Exercise: Only the lines from the top of the data through the line with "lots untouched by" should be repeated, each exactly as written.

Recorded information:
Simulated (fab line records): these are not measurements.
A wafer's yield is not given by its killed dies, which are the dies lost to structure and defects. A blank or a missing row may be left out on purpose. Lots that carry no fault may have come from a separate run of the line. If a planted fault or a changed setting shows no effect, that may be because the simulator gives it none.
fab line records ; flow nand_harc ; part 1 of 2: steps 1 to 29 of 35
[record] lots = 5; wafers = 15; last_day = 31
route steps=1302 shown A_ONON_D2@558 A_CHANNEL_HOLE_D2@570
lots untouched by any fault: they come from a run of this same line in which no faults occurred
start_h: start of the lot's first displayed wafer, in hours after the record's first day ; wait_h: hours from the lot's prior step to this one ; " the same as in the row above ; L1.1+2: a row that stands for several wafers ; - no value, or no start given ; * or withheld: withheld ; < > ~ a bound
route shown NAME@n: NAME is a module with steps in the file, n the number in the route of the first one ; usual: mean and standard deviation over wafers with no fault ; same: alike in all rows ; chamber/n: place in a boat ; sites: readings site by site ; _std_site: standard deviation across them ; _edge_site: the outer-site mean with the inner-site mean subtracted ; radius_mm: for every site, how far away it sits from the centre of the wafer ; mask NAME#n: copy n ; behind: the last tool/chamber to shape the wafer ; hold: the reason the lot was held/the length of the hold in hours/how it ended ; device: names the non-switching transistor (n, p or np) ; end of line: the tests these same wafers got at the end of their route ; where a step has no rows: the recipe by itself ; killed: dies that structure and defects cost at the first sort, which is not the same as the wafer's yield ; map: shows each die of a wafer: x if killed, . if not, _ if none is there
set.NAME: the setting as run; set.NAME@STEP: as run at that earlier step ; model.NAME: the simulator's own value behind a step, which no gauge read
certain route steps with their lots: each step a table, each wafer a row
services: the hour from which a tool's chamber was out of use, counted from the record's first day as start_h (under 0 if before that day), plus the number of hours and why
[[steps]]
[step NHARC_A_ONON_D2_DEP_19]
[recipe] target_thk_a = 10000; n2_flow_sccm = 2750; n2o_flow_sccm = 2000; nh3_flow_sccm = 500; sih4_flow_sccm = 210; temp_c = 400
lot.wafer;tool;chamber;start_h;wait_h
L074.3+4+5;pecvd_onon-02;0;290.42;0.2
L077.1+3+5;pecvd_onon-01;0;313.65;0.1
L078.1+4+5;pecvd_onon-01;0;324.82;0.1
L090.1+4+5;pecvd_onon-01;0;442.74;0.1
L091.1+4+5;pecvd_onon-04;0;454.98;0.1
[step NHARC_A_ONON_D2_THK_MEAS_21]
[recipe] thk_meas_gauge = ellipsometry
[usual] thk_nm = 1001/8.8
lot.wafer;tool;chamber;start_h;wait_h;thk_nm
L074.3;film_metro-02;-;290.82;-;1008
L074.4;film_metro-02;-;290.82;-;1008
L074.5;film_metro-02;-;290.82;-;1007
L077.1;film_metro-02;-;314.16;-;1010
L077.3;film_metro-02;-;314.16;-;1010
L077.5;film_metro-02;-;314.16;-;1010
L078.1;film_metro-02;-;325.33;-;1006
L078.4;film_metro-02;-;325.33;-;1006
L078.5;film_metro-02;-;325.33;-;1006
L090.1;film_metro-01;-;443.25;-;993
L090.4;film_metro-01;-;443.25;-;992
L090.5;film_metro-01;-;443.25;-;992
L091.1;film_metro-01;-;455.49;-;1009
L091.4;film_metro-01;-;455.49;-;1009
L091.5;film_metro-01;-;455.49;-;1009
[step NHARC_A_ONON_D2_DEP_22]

Written reply:
Simulated (fab line records): these are not measurements.
A wafer's yield is not given by its killed dies, which are the dies lost to structure and defects. A blank or a missing row may be left out on purpose. Lots that carry no fault may have come from a separate run of the line. If a planted fault or a changed setting shows no effect, that may be because the simulator gives it none.
fab line records ; flow nand_harc ; part 1 of 2: steps 1 to 29 of 35
[record] lots = 5; wafers = 15; last_day = 31
route steps=1302 shown A_ONON_D2@558 A_CHANNEL_HOLE_D2@570
lots untouched by any fault: they come from a run of this same line in which no faults occurred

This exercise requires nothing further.